· · · ·

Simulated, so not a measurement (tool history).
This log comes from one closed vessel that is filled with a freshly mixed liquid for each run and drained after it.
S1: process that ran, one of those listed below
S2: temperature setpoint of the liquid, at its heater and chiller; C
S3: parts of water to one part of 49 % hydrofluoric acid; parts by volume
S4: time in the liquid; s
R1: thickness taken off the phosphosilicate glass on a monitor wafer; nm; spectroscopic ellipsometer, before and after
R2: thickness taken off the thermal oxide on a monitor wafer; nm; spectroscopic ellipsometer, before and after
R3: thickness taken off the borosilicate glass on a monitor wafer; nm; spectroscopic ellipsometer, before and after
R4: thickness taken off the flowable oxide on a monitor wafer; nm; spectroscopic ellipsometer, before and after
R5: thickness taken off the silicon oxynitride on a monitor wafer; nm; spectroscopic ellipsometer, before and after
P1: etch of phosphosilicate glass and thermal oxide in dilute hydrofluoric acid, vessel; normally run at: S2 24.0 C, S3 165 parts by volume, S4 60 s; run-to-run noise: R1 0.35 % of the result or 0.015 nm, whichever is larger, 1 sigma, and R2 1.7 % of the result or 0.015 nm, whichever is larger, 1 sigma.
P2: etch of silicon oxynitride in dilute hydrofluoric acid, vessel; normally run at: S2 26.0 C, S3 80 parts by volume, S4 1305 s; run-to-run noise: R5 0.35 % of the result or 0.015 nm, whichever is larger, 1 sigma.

· · · ·

With the first line of the material as the start and the line containing "P1: etch of" as the end, repeat that span exactly and add nothing.

RESPONSE »
Simulated, so not a measurement (tool history).
This log comes from one closed vessel that is filled with a freshly mixed liquid for each run and drained after it.
S1: process that ran, one of those listed below
S2: temperature setpoint of the liquid, at its heater and chiller; C
S3: parts of water to one part of 49 % hydrofluoric acid; parts by volume
S4: time in the liquid; s
R1: thickness taken off the phosphosilicate glass on a monitor wafer; nm; spectroscopic ellipsometer, before and after
R2: thickness taken off the thermal oxide on a monitor wafer; nm; spectroscopic ellipsometer, before and after
R3: thickness taken off the borosilicate glass on a monitor wafer; nm; spectroscopic ellipsometer, before and after
R4: thickness taken off the flowable oxide on a monitor wafer; nm; spectroscopic ellipsometer, before and after
R5: thickness taken off the silicon oxynitride on a monitor wafer; nm; spectroscopic ellipsometer, before and after
P1: etch of phosphosilicate glass and thermal oxide in dilute hydrofluoric acid, vessel; normally run at: S2 24.0 C, S3 165 parts by volume, S4 60 s; run-to-run noise: R1 0.35 % of the result or 0.015 nm, whichever is larger, 1 sigma, and R2 1.7 % of the result or 0.015 nm, whichever is larger, 1 sigma.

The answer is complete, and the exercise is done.